(Work instruction): A complete, exact retyping of the data below is required.

(Records shown):
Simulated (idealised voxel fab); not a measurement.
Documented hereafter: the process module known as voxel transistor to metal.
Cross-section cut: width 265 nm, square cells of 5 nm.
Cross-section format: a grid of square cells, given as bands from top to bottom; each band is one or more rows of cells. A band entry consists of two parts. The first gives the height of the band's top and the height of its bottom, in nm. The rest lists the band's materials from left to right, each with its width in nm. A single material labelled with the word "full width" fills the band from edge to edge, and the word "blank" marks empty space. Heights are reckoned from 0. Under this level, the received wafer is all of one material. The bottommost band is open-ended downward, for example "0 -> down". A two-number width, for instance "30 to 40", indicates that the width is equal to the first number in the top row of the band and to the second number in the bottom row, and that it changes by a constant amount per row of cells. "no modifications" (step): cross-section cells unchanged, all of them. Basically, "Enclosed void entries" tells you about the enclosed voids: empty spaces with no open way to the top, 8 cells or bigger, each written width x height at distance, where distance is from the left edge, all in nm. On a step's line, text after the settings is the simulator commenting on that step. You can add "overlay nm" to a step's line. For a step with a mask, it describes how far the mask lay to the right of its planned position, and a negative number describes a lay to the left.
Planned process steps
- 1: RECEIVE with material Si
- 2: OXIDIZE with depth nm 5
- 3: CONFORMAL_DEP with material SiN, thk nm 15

(Answer section):
Simulated (idealised voxel fab); not a measurement.
Documented hereafter: the process module known as voxel transistor to metal.
Cross-section cut: width 265 nm, square cells of 5 nm.
Cross-section format: a grid of square cells, given as bands from top to bottom; each band is one or more rows of cells. A band entry consists of two parts. The first gives the height of the band's top and the height of its bottom, in nm. The rest lists the band's materials from left to right, each with its width in nm. A single material labelled with the word "full width" fills the band from edge to edge, and the word "blank" marks empty space. Heights are reckoned from 0. Under this level, the received wafer is all of one material. The bottommost band is open-ended downward, for example "0 -> down". A two-number width, for instance "30 to 40", indicates that the width is equal to the first number in the top row of the band and to the second number in the bottom row, and that it changes by a constant amount per row of cells. "no modifications" (step): cross-section cells unchanged, all of them. Basically, "Enclosed void entries" tells you about the enclosed voids: empty spaces with no open way to the top, 8 cells or bigger, each written width x height at distance, where distance is from the left edge, all in nm. On a step's line, text after the settings is the simulator commenting on that step. You can add "overlay nm" to a step's line. For a step with a mask, it describes how far the mask lay to the right of its planned position, and a negative number describes a lay to the left.
Planned process steps
- 1: RECEIVE with material Si
- 2: OXIDIZE with depth nm 5
- 3: CONFORMAL_DEP with material SiN, thk nm 15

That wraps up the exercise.